-------- DATA PROVIDED --------

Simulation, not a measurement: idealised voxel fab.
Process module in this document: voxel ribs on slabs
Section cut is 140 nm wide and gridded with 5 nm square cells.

--------

| EXERCISE |
Write the material out exactly, with nothing left out.

| RESPONSE BOX |
Simulation, not a measurement: idealised voxel fab.
Process module in this document: voxel ribs on slabs
Section cut is 140 nm wide and gridded with 5 nm square cells.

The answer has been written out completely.